## Records supplied
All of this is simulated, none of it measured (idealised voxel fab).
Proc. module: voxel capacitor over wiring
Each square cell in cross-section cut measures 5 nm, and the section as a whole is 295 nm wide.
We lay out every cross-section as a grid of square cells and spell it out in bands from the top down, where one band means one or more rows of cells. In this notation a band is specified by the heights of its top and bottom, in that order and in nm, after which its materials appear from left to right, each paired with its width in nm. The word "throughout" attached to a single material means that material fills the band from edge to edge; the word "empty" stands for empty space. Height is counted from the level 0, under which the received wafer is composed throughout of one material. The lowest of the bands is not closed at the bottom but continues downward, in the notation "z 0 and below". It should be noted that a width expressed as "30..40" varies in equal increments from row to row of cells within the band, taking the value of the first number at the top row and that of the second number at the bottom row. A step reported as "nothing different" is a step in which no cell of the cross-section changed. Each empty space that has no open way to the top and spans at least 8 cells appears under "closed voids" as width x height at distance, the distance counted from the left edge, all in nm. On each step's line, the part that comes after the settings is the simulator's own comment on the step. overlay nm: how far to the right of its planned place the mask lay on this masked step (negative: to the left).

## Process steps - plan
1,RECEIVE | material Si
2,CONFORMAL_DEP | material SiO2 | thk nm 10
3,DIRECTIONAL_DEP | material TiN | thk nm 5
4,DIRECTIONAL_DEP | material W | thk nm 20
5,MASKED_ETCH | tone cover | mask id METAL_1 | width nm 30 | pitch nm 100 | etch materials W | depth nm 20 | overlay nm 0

## Work item
Using the entries above, return exactly the lines from the line with "## Process steps - plan" to the line with "4,DIRECTIONAL_DEP | material W | thk nm 20", counting both of those lines.

## Problem solution
## Process steps - plan
1,RECEIVE | material Si
2,CONFORMAL_DEP | material SiO2 | thk nm 10
3,DIRECTIONAL_DEP | material TiN | thk nm 5
4,DIRECTIONAL_DEP | material W | thk nm 20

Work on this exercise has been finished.